▸ **ACTIVITY**: Only these lines of the data below are wanted: the one with "S1: temperature setpoint", the one with "C3: hours since", and any lines between them, each repeated exactly.

GIVEN ENTRIES below:
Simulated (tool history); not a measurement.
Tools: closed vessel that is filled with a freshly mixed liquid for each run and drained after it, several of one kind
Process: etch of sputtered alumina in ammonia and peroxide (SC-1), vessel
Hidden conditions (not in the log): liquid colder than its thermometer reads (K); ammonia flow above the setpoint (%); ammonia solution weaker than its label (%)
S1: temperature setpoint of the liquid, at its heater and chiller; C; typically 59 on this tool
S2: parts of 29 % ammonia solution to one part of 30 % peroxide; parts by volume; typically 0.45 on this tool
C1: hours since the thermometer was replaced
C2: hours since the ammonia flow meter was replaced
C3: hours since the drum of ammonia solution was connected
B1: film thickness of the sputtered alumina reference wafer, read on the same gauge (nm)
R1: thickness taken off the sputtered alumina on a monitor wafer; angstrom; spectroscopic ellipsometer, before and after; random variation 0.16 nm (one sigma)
End of GIVEN ENTRIES.

▸ **ANSWER AREA**:
S1: temperature setpoint of the liquid, at its heater and chiller; C; typically 59 on this tool
S2: parts of 29 % ammonia solution to one part of 30 % peroxide; parts by volume; typically 0.45 on this tool
C1: hours since the thermometer was replaced
C2: hours since the ammonia flow meter was replaced
C3: hours since the drum of ammonia solution was connected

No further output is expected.